▸ **Exercise**: Below are some entries; write out each one of them exactly.

══ Material provided

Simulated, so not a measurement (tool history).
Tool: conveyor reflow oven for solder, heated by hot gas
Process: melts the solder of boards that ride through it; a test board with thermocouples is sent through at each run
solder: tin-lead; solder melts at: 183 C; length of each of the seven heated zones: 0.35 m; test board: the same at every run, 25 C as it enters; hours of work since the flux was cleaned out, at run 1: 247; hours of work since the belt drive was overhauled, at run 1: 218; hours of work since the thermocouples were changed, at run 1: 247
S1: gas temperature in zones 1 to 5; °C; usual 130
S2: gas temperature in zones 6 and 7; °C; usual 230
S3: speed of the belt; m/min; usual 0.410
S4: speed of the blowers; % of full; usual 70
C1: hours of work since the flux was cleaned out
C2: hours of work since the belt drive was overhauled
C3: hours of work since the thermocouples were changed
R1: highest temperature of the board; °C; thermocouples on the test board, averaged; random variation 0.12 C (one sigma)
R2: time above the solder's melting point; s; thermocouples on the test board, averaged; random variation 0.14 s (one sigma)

════

▸ **Answer section**:
Simulated, so not a measurement (tool history).
Tool: conveyor reflow oven for solder, heated by hot gas
Process: melts the solder of boards that ride through it; a test board with thermocouples is sent through at each run
solder: tin-lead; solder melts at: 183 C; length of each of the seven heated zones: 0.35 m; test board: the same at every run, 25 C as it enters; hours of work since the flux was cleaned out, at run 1: 247; hours of work since the belt drive was overhauled, at run 1: 218; hours of work since the thermocouples were changed, at run 1: 247
S1: gas temperature in zones 1 to 5; °C; usual 130
S2: gas temperature in zones 6 and 7; °C; usual 230
S3: speed of the belt; m/min; usual 0.410
S4: speed of the blowers; % of full; usual 70
C1: hours of work since the flux was cleaned out
C2: hours of work since the belt drive was overhauled
C3: hours of work since the thermocouples were changed
R1: highest temperature of the board; °C; thermocouples on the test board, averaged; random variation 0.12 C (one sigma)
R2: time above the solder's melting point; s; thermocouples on the test board, averaged; random variation 0.14 s (one sigma)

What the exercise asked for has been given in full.